* _REQUIRED ACTION_: Copy every line of the material precisely.

* _DATA_:
[Start of Attachment]

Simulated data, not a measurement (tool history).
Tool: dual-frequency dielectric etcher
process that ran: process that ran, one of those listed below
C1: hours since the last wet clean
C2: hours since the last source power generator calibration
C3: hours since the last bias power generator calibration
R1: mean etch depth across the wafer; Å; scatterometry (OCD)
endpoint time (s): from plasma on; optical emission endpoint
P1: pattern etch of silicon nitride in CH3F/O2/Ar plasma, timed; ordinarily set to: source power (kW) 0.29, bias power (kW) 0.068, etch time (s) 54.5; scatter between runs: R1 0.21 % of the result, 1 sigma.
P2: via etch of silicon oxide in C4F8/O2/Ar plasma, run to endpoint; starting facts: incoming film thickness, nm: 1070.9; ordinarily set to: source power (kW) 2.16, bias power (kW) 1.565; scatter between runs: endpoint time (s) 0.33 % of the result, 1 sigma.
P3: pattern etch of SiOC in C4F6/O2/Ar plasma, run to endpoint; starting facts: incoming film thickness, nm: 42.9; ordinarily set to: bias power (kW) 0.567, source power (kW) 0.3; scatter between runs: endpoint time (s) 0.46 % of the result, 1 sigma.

[End of Attachment]

* _RESPONSE_:
Simulated data, not a measurement (tool history).
Tool: dual-frequency dielectric etcher
process that ran: process that ran, one of those listed below
C1: hours since the last wet clean
C2: hours since the last source power generator calibration
C3: hours since the last bias power generator calibration
R1: mean etch depth across the wafer; Å; scatterometry (OCD)
endpoint time (s): from plasma on; optical emission endpoint
P1: pattern etch of silicon nitride in CH3F/O2/Ar plasma, timed; ordinarily set to: source power (kW) 0.29, bias power (kW) 0.068, etch time (s) 54.5; scatter between runs: R1 0.21 % of the result, 1 sigma.
P2: via etch of silicon oxide in C4F8/O2/Ar plasma, run to endpoint; starting facts: incoming film thickness, nm: 1070.9; ordinarily set to: source power (kW) 2.16, bias power (kW) 1.565; scatter between runs: endpoint time (s) 0.33 % of the result, 1 sigma.
P3: pattern etch of SiOC in C4F6/O2/Ar plasma, run to endpoint; starting facts: incoming film thickness, nm: 42.9; ordinarily set to: bias power (kW) 0.567, source power (kW) 0.3; scatter between runs: endpoint time (s) 0.46 % of the result, 1 sigma.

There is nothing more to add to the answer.